» **ASSIGNED TASK**:
Once the data has been read, return all of it precisely as written.

───
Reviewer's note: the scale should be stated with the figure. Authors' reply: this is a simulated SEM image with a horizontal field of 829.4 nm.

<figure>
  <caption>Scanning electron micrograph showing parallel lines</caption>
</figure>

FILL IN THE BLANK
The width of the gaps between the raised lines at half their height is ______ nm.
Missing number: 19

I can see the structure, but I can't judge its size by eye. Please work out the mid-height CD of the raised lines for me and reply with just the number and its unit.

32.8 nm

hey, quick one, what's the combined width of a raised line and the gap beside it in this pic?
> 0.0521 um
───

» **REPLY**:
Reviewer's note: the scale should be stated with the figure. Authors' reply: this is a simulated SEM image with a horizontal field of 829.4 nm.

<figure>
  <caption>Scanning electron micrograph showing parallel lines</caption>
</figure>

FILL IN THE BLANK
The width of the gaps between the raised lines at half their height is ______ nm.
Missing number: 19

I can see the structure, but I can't judge its size by eye. Please work out the mid-height CD of the raised lines for me and reply with just the number and its unit.

32.8 nm

hey, quick one, what's the combined width of a raised line and the gap beside it in this pic?
> 0.0521 um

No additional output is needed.